Provided records.
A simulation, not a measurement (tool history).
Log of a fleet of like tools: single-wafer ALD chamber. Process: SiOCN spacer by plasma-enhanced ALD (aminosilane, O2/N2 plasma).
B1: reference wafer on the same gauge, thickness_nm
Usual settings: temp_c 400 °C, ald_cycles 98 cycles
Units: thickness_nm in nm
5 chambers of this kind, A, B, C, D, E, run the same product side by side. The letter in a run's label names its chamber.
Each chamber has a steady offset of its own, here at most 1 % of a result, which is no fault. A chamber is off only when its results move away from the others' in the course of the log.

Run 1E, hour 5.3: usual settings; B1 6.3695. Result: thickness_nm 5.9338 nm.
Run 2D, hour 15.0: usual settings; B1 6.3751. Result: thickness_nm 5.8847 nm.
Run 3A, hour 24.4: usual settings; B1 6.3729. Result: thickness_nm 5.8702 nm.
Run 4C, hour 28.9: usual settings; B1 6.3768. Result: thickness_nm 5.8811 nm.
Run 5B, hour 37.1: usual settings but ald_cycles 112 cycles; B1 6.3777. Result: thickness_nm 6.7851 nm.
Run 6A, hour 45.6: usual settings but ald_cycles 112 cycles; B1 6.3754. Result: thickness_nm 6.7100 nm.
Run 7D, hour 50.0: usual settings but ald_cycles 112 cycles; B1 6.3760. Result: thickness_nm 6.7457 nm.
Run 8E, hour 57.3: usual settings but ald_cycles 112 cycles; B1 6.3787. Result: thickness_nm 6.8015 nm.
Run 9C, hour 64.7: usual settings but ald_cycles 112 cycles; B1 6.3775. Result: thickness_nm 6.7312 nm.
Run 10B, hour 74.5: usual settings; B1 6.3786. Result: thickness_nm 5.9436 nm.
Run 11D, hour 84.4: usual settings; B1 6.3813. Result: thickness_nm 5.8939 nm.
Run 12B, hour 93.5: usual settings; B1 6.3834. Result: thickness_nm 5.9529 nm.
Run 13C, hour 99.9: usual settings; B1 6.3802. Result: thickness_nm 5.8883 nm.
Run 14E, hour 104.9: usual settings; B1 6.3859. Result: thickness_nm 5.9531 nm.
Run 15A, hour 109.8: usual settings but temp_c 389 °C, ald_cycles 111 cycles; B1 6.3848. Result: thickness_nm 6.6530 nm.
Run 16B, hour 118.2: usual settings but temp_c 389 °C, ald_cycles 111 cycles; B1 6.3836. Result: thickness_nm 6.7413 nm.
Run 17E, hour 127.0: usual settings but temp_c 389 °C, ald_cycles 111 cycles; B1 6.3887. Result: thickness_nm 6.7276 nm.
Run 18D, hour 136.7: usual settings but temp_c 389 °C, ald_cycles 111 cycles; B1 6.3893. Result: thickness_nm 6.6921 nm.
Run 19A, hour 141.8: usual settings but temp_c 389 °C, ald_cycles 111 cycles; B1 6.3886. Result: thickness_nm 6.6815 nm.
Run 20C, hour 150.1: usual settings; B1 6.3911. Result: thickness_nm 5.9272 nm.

Work order.
Output, please, only the lines running from the start of the entries through the line that contains "Units: thickness_nm in nm", including both of those lines.

Response box.
A simulation, not a measurement (tool history).
Log of a fleet of like tools: single-wafer ALD chamber. Process: SiOCN spacer by plasma-enhanced ALD (aminosilane, O2/N2 plasma).
B1: reference wafer on the same gauge, thickness_nm
Usual settings: temp_c 400 °C, ald_cycles 98 cycles
Units: thickness_nm in nm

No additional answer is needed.